Available data:
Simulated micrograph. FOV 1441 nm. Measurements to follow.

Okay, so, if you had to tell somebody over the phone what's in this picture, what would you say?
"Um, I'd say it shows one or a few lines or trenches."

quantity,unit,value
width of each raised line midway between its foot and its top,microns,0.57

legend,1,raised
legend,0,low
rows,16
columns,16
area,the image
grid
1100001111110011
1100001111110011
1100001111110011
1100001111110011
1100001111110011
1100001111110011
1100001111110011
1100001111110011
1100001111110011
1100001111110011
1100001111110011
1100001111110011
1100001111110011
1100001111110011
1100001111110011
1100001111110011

Requirement: Verbatim and in full, return the listing above.

Task response:
Simulated micrograph. FOV 1441 nm. Measurements to follow.

Okay, so, if you had to tell somebody over the phone what's in this picture, what would you say?
"Um, I'd say it shows one or a few lines or trenches."

quantity,unit,value
width of each raised line midway between its foot and its top,microns,0.57

legend,1,raised
legend,0,low
rows,16
columns,16
area,the image
grid
1100001111110011
1100001111110011
1100001111110011
1100001111110011
1100001111110011
1100001111110011
1100001111110011
1100001111110011
1100001111110011
1100001111110011
1100001111110011
1100001111110011
1100001111110011
1100001111110011
1100001111110011
1100001111110011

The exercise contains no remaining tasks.